WORK ITEM.
The data below should be repeated exactly and in full.

DATASET EXTRACT.

>>>

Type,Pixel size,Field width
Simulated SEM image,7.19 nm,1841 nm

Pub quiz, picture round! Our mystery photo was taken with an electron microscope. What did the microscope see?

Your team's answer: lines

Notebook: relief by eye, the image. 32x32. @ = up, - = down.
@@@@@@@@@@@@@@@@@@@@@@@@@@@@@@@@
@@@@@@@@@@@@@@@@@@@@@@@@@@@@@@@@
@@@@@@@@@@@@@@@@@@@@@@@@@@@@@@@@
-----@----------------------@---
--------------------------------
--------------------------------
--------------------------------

<<<

EXPECTED ANSWER.
Type,Pixel size,Field width
Simulated SEM image,7.19 nm,1841 nm

Pub quiz, picture round! Our mystery photo was taken with an electron microscope. What did the microscope see?

Your team's answer: lines

Notebook: relief by eye, the image. 32x32. @ = up, - = down.
@@@@@@@@@@@@@@@@@@@@@@@@@@@@@@@@
@@@@@@@@@@@@@@@@@@@@@@@@@@@@@@@@
@@@@@@@@@@@@@@@@@@@@@@@@@@@@@@@@
-----@----------------------@---
--------------------------------
--------------------------------
--------------------------------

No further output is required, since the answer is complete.